^^^^

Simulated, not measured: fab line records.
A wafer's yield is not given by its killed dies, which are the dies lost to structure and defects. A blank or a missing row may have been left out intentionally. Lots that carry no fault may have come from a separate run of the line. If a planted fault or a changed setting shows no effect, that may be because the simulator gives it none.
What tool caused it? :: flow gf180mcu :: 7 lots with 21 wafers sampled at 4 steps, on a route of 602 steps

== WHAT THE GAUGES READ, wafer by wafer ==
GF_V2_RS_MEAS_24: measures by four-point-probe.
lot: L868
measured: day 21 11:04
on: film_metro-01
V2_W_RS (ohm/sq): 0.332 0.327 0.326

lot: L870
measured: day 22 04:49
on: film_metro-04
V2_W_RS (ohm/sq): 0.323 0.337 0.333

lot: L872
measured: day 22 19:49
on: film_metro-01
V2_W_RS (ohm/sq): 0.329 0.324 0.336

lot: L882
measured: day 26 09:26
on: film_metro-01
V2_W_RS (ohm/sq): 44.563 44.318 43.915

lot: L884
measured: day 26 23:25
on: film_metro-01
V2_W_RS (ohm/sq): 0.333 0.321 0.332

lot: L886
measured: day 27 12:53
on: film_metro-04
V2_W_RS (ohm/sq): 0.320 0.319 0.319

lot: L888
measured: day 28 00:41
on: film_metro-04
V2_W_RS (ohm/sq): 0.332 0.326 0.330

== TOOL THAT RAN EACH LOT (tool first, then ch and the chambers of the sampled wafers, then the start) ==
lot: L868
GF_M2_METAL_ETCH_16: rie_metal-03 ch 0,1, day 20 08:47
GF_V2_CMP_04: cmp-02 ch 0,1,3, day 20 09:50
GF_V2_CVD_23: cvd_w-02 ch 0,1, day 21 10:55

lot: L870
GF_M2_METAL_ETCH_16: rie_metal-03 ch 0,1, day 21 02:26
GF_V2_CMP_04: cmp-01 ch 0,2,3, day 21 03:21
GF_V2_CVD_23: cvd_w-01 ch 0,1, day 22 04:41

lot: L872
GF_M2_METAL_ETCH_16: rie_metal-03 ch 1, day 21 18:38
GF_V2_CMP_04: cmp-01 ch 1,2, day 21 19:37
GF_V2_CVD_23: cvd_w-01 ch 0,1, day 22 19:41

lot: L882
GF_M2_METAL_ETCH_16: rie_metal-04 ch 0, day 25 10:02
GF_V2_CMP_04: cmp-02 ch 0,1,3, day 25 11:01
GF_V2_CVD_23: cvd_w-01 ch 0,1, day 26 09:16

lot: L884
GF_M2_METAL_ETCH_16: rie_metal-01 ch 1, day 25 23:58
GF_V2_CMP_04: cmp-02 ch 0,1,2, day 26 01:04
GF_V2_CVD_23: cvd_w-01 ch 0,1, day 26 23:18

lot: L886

^^^^

=== Work item ===
Could you transcribe the entries exactly, from the first line through the line containing "GF_V2_RS_MEAS_24: measures by", and give nothing more?

=== Exercise result ===
Simulated, not measured: fab line records.
A wafer's yield is not given by its killed dies, which are the dies lost to structure and defects. A blank or a missing row may have been left out intentionally. Lots that carry no fault may have come from a separate run of the line. If a planted fault or a changed setting shows no effect, that may be because the simulator gives it none.
What tool caused it? :: flow gf180mcu :: 7 lots with 21 wafers sampled at 4 steps, on a route of 602 steps

== WHAT THE GAUGES READ, wafer by wafer ==
GF_V2_RS_MEAS_24: measures by four-point-probe.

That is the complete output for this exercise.